§ RECORDED DATA:
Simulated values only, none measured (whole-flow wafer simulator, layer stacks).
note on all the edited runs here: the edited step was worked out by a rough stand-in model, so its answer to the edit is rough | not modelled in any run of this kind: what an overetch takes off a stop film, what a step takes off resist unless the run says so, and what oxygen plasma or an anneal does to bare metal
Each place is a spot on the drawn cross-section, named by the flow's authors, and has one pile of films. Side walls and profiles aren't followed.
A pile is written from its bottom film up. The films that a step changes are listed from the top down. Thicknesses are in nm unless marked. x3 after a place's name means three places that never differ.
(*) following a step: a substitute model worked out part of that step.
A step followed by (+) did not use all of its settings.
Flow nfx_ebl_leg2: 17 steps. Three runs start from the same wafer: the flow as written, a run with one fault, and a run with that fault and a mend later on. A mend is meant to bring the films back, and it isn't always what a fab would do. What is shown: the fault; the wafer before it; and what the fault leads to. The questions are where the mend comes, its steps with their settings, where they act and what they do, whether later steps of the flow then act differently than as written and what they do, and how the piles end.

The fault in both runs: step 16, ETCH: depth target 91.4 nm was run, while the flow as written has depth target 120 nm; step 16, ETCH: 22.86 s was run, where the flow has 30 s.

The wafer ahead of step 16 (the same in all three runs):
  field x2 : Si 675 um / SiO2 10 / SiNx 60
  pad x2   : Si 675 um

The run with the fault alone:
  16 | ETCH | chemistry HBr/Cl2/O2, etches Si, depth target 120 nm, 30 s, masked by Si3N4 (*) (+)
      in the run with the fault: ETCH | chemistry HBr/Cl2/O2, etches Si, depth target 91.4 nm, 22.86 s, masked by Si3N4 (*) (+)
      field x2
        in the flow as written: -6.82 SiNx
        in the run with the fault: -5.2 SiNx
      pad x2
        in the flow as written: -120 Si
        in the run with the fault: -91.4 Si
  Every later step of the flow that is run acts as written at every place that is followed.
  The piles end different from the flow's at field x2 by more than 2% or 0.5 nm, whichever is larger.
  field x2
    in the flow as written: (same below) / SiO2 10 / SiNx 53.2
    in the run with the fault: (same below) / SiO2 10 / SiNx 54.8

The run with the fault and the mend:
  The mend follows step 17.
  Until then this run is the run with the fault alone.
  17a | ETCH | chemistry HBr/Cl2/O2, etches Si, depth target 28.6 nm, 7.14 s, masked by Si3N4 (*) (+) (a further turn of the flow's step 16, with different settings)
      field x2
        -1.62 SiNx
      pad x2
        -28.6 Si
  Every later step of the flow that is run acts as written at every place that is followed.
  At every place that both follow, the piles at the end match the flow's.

§ TASK ITEM: Take the stretch of lines above from the one containing "A pile is written" through the one containing "A step followed" and repeat it exactly, adding no other line.

§ WRITTEN SOLUTION:
A pile is written from its bottom film up. The films that a step changes are listed from the top down. Thicknesses are in nm unless marked. x3 after a place's name means three places that never differ.
(*) following a step: a substitute model worked out part of that step.
A step followed by (+) did not use all of its settings.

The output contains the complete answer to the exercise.